SUPPLIED RECORDS:
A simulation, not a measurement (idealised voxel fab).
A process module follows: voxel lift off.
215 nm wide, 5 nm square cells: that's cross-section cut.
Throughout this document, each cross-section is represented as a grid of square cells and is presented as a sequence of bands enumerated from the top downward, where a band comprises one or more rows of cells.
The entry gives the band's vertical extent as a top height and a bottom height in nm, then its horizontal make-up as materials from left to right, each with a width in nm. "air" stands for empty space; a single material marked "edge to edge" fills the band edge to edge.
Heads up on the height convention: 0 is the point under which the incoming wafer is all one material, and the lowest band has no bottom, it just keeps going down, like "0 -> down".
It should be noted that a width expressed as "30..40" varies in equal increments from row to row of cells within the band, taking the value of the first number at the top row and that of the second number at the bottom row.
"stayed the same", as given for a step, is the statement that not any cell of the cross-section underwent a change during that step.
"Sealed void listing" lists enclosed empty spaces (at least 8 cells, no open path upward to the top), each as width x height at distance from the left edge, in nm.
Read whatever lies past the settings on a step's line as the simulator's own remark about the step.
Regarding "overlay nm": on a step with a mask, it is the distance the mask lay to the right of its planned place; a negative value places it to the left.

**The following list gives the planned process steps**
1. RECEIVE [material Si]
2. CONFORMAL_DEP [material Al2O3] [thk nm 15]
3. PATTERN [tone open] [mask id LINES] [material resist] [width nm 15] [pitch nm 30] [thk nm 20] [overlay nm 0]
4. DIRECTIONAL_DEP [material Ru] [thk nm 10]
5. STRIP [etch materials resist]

ACTION ITEM: An exact copy of the lines above between the line holding "The entry gives" and the line holding "4. DIRECTIONAL_DEP [material Ru] [thk nm 10]", inclusive, is the whole answer.

EXPECTED ANSWER:
The entry gives the band's vertical extent as a top height and a bottom height in nm, then its horizontal make-up as materials from left to right, each with a width in nm. "air" stands for empty space; a single material marked "edge to edge" fills the band edge to edge.
Heads up on the height convention: 0 is the point under which the incoming wafer is all one material, and the lowest band has no bottom, it just keeps going down, like "0 -> down".
It should be noted that a width expressed as "30..40" varies in equal increments from row to row of cells within the band, taking the value of the first number at the top row and that of the second number at the bottom row.
"stayed the same", as given for a step, is the statement that not any cell of the cross-section underwent a change during that step.
"Sealed void listing" lists enclosed empty spaces (at least 8 cells, no open path upward to the top), each as width x height at distance from the left edge, in nm.
Read whatever lies past the settings on a step's line as the simulator's own remark about the step.
Regarding "overlay nm": on a step with a mask, it is the distance the mask lay to the right of its planned place; a negative value places it to the left.

**The following list gives the planned process steps**
1. RECEIVE [material Si]
2. CONFORMAL_DEP [material Al2O3] [thk nm 15]
3. PATTERN [tone open] [mask id LINES] [material resist] [width nm 15] [pitch nm 30] [thk nm 20] [overlay nm 0]
4. DIRECTIONAL_DEP [material Ru] [thk nm 10]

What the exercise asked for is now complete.